* **WORK ORDER**: Below are the entries. Transcribe exactly the lines from the one with "[recipe] species = P energy-kev = 120" through the one with "[recipe] chemistry = O2/N2", ends included, and leave out all others.

GIVEN RECORDS Start Marker
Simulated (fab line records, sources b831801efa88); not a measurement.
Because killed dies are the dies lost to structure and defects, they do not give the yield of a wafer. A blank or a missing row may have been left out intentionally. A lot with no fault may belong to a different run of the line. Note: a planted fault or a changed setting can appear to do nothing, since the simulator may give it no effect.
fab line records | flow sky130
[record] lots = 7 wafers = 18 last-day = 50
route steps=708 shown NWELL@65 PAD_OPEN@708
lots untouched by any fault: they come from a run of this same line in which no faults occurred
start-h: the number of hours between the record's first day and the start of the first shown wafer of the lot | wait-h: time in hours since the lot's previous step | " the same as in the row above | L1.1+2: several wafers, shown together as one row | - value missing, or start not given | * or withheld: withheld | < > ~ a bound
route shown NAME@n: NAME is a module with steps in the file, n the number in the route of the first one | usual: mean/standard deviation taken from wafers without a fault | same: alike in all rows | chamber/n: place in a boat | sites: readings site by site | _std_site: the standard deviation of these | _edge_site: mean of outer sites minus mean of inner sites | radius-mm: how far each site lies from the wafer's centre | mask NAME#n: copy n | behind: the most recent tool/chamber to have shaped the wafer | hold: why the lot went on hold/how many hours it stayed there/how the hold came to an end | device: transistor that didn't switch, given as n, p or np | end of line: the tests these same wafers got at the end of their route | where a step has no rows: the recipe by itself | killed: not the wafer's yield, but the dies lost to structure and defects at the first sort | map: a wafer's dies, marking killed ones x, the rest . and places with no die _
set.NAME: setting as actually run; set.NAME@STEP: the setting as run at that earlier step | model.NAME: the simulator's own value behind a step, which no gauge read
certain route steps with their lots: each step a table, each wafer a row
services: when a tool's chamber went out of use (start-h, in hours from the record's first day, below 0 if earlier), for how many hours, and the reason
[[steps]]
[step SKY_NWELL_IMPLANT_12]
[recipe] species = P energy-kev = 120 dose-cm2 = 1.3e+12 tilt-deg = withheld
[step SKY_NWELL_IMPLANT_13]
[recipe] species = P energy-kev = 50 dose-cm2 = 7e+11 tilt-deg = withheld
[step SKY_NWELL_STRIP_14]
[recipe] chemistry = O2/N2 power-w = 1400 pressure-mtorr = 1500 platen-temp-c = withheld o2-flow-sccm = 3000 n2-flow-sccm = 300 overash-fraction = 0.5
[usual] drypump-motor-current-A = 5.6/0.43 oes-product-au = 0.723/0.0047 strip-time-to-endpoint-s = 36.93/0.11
GIVEN RECORDS End Marker

* **TASK ANSWER**:
[recipe] species = P energy-kev = 120 dose-cm2 = 1.3e+12 tilt-deg = withheld
[step SKY_NWELL_IMPLANT_13]
[recipe] species = P energy-kev = 50 dose-cm2 = 7e+11 tilt-deg = withheld
[step SKY_NWELL_STRIP_14]
[recipe] chemistry = O2/N2 power-w = 1400 pressure-mtorr = 1500 platen-temp-c = withheld o2-flow-sccm = 3000 n2-flow-sccm = 300 overash-fraction = 0.5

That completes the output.